(GIVEN ENTRIES)

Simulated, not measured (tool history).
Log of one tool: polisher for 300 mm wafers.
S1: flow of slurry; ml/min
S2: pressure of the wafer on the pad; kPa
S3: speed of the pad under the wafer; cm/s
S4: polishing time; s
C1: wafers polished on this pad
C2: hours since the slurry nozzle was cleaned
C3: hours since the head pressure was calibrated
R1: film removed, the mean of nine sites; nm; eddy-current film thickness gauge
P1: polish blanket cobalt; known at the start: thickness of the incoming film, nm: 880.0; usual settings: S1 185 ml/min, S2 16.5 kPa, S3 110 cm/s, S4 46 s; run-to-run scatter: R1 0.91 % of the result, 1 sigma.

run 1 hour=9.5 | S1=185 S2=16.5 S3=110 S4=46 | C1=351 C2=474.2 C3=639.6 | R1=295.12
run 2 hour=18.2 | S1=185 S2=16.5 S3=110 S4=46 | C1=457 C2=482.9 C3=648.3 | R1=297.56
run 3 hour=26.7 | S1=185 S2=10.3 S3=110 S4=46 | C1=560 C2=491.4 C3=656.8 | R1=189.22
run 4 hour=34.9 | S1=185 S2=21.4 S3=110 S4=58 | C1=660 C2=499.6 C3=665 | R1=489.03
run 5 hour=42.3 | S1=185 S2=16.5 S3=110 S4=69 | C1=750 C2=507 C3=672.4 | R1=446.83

(End GIVEN ENTRIES)

Reproduce exactly the lines of the records above from the one with "C1: wafers polished on this pad" to the one with "run 4 hour=34.9", both included, and leave out everything else.

- ANSWER SECTION -
C1: wafers polished on this pad
C2: hours since the slurry nozzle was cleaned
C3: hours since the head pressure was calibrated
R1: film removed, the mean of nine sites; nm; eddy-current film thickness gauge
P1: polish blanket cobalt; known at the start: thickness of the incoming film, nm: 880.0; usual settings: S1 185 ml/min, S2 16.5 kPa, S3 110 cm/s, S4 46 s; run-to-run scatter: R1 0.91 % of the result, 1 sigma.

run 1 hour=9.5 | S1=185 S2=16.5 S3=110 S4=46 | C1=351 C2=474.2 C3=639.6 | R1=295.12
run 2 hour=18.2 | S1=185 S2=16.5 S3=110 S4=46 | C1=457 C2=482.9 C3=648.3 | R1=297.56
run 3 hour=26.7 | S1=185 S2=10.3 S3=110 S4=46 | C1=560 C2=491.4 C3=656.8 | R1=189.22
run 4 hour=34.9 | S1=185 S2=21.4 S3=110 S4=58 | C1=660 C2=499.6 C3=665 | R1=489.03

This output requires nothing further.